-- DATA FOR REVIEW follows --

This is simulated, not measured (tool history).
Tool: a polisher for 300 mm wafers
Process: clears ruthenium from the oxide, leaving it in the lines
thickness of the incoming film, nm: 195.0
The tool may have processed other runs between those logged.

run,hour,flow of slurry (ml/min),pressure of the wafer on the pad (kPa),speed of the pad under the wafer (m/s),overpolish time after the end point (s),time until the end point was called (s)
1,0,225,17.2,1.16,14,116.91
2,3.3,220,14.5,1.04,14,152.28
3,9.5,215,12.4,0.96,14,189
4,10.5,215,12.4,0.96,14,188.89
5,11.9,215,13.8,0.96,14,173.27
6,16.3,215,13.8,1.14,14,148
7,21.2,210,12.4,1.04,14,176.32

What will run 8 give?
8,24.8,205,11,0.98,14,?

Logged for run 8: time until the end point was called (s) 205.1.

-- DATA FOR REVIEW concluded --

-- WORK TASK --
Copy out every line of the data above, exactly as given.

-- TASK SOLUTION --
This is simulated, not measured (tool history).
Tool: a polisher for 300 mm wafers
Process: clears ruthenium from the oxide, leaving it in the lines
thickness of the incoming film, nm: 195.0
The tool may have processed other runs between those logged.

run,hour,flow of slurry (ml/min),pressure of the wafer on the pad (kPa),speed of the pad under the wafer (m/s),overpolish time after the end point (s),time until the end point was called (s)
1,0,225,17.2,1.16,14,116.91
2,3.3,220,14.5,1.04,14,152.28
3,9.5,215,12.4,0.96,14,189
4,10.5,215,12.4,0.96,14,188.89
5,11.9,215,13.8,0.96,14,173.27
6,16.3,215,13.8,1.14,14,148
7,21.2,210,12.4,1.04,14,176.32

What will run 8 give?
8,24.8,205,11,0.98,14,?

Logged for run 8: time until the end point was called (s) 205.1.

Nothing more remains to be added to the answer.